=== ACTIVITY ===
Please repeat, unchanged, the lines at the top of the listing below, ending with the one that has "In what follows, cross-sections".

=== PROVIDED DATA ===
BEGIN

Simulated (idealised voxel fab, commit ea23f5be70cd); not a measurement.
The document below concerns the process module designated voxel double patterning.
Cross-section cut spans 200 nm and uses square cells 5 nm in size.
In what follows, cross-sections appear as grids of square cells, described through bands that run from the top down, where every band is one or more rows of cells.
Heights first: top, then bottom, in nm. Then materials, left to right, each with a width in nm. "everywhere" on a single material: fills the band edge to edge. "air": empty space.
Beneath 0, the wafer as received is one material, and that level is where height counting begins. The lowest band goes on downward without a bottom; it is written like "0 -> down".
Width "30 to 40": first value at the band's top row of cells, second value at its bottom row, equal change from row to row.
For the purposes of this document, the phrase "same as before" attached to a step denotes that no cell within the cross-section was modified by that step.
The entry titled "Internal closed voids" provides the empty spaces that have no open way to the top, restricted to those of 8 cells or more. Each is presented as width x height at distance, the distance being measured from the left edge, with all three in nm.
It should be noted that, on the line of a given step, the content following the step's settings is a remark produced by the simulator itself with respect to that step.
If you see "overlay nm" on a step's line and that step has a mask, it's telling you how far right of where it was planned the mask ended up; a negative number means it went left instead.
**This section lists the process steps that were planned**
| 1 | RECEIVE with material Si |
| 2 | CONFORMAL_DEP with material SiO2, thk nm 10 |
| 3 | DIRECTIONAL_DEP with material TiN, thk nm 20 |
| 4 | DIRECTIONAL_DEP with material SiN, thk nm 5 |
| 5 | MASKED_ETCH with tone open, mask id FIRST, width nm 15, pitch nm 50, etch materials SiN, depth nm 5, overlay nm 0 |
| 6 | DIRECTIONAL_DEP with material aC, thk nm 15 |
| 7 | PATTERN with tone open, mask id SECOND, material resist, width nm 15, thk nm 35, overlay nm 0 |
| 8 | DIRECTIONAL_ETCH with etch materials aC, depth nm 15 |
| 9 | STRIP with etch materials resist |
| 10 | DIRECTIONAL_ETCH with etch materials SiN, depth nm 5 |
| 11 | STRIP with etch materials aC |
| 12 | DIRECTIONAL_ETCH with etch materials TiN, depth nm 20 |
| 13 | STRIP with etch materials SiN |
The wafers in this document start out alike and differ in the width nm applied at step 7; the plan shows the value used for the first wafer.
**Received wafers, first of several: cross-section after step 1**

END

=== ANSWER SECTION ===
Simulated (idealised voxel fab, commit ea23f5be70cd); not a measurement.
The document below concerns the process module designated voxel double patterning.
Cross-section cut spans 200 nm and uses square cells 5 nm in size.
In what follows, cross-sections appear as grids of square cells, described through bands that run from the top down, where every band is one or more rows of cells.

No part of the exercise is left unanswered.